→ Exercise:
Every line from the start of the records below to the line containing "L712 | day 9" should be retyped exactly, that line included, and no others.

→ Study material:
★ ★ ★ ★

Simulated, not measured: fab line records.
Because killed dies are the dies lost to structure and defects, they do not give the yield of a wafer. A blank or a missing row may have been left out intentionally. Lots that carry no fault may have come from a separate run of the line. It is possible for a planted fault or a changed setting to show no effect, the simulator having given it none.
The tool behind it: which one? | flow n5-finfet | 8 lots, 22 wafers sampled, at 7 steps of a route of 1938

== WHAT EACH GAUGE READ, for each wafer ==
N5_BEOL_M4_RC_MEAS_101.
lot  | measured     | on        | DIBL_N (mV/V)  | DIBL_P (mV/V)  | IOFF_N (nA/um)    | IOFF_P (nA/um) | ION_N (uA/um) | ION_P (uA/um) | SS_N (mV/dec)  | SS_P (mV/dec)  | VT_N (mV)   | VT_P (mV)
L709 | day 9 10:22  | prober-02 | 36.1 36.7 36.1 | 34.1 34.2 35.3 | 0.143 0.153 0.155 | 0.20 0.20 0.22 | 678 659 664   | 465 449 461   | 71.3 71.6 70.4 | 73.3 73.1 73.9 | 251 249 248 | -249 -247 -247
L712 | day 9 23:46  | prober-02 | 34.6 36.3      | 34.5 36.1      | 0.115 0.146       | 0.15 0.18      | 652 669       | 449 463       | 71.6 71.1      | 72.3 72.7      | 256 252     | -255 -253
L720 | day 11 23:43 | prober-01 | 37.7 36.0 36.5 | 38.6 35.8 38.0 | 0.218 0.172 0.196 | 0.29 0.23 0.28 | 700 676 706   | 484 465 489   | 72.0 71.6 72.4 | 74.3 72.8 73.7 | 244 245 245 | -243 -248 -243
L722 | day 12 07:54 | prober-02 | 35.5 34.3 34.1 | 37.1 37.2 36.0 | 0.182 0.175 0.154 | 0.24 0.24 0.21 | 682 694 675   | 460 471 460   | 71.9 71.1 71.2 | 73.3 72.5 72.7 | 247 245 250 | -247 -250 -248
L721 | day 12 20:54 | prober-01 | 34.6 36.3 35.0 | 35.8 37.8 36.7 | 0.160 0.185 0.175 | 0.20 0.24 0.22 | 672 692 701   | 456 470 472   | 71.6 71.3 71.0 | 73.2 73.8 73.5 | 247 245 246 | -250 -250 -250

★ ★ ★ ★

→ Worked solution:
Simulated, not measured: fab line records.
Because killed dies are the dies lost to structure and defects, they do not give the yield of a wafer. A blank or a missing row may have been left out intentionally. Lots that carry no fault may have come from a separate run of the line. It is possible for a planted fault or a changed setting to show no effect, the simulator having given it none.
The tool behind it: which one? | flow n5-finfet | 8 lots, 22 wafers sampled, at 7 steps of a route of 1938

== WHAT EACH GAUGE READ, for each wafer ==
N5_BEOL_M4_RC_MEAS_101.
lot  | measured     | on        | DIBL_N (mV/V)  | DIBL_P (mV/V)  | IOFF_N (nA/um)    | IOFF_P (nA/um) | ION_N (uA/um) | ION_P (uA/um) | SS_N (mV/dec)  | SS_P (mV/dec)  | VT_N (mV)   | VT_P (mV)
L709 | day 9 10:22  | prober-02 | 36.1 36.7 36.1 | 34.1 34.2 35.3 | 0.143 0.153 0.155 | 0.20 0.20 0.22 | 678 659 664   | 465 449 461   | 71.3 71.6 70.4 | 73.3 73.1 73.9 | 251 249 248 | -249 -247 -247
L712 | day 9 23:46  | prober-02 | 34.6 36.3      | 34.5 36.1      | 0.115 0.146       | 0.15 0.18      | 652 669       | 449 463       | 71.6 71.1      | 72.3 72.7      | 256 252     | -255 -253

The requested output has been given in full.